> **Source data**
++++++++++++++++++++
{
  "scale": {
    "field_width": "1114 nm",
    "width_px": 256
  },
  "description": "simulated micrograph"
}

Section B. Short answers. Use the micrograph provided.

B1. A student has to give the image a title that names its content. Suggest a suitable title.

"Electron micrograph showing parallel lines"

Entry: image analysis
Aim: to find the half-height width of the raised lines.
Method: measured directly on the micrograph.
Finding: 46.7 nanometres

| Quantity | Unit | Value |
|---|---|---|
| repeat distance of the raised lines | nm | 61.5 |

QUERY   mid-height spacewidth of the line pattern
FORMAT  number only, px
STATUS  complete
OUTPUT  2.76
++++++++++++++++++++

> **Exercise**
Only the lines from the start of the material through the line containing "Entry: image analysis" belong in the answer, each copied exactly.

> **Response area**
{
  "scale": {
    "field_width": "1114 nm",
    "width_px": 256
  },
  "description": "simulated micrograph"
}

Section B. Short answers. Use the micrograph provided.

B1. A student has to give the image a title that names its content. Suggest a suitable title.

"Electron micrograph showing parallel lines"

Entry: image analysis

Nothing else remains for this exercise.